[Stored data]:
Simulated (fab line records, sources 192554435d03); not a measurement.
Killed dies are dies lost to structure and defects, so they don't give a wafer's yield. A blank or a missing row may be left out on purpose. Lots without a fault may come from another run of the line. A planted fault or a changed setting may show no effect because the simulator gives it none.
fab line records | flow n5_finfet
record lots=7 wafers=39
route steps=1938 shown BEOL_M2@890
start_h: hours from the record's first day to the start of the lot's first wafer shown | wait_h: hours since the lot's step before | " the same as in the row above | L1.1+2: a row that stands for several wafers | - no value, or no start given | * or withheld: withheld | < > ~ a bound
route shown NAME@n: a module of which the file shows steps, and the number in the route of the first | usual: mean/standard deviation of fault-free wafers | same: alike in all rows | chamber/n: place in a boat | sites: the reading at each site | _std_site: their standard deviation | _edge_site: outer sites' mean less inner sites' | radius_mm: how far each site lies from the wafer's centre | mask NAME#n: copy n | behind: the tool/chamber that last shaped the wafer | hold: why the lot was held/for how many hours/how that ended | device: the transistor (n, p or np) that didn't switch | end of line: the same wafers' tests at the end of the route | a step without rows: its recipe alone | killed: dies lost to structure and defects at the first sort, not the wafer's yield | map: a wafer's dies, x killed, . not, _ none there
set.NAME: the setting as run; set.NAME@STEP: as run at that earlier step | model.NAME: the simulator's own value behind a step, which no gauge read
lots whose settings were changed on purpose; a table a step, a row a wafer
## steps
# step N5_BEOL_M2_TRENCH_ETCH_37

[Assignment]: Output the complete data verbatim.

[Expected answer]:
Simulated (fab line records, sources 192554435d03); not a measurement.
Killed dies are dies lost to structure and defects, so they don't give a wafer's yield. A blank or a missing row may be left out on purpose. Lots without a fault may come from another run of the line. A planted fault or a changed setting may show no effect because the simulator gives it none.
fab line records | flow n5_finfet
record lots=7 wafers=39
route steps=1938 shown BEOL_M2@890
start_h: hours from the record's first day to the start of the lot's first wafer shown | wait_h: hours since the lot's step before | " the same as in the row above | L1.1+2: a row that stands for several wafers | - no value, or no start given | * or withheld: withheld | < > ~ a bound
route shown NAME@n: a module of which the file shows steps, and the number in the route of the first | usual: mean/standard deviation of fault-free wafers | same: alike in all rows | chamber/n: place in a boat | sites: the reading at each site | _std_site: their standard deviation | _edge_site: outer sites' mean less inner sites' | radius_mm: how far each site lies from the wafer's centre | mask NAME#n: copy n | behind: the tool/chamber that last shaped the wafer | hold: why the lot was held/for how many hours/how that ended | device: the transistor (n, p or np) that didn't switch | end of line: the same wafers' tests at the end of the route | a step without rows: its recipe alone | killed: dies lost to structure and defects at the first sort, not the wafer's yield | map: a wafer's dies, x killed, . not, _ none there
set.NAME: the setting as run; set.NAME@STEP: as run at that earlier step | model.NAME: the simulator's own value behind a step, which no gauge read
lots whose settings were changed on purpose; a table a step, a row a wafer
## steps
# step N5_BEOL_M2_TRENCH_ETCH_37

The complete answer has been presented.